WORK TASK: Only the lines from the top of the data through the line with "Cover the image." should be repeated, each exactly as written.

***

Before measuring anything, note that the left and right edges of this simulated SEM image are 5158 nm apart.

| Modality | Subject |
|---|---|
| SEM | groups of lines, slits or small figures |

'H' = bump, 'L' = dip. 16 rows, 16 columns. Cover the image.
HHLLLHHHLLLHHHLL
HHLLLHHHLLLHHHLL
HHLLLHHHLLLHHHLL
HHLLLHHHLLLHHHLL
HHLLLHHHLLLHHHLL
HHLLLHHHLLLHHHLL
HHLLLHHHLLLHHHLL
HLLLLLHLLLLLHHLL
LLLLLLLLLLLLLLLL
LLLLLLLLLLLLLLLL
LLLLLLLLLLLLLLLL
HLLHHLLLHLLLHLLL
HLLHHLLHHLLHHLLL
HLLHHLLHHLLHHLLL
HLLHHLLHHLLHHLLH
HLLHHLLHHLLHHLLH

***

PROBLEM SOLUTION:
Before measuring anything, note that the left and right edges of this simulated SEM image are 5158 nm apart.

| Modality | Subject |
|---|---|
| SEM | groups of lines, slits or small figures |

'H' = bump, 'L' = dip. 16 rows, 16 columns. Cover the image.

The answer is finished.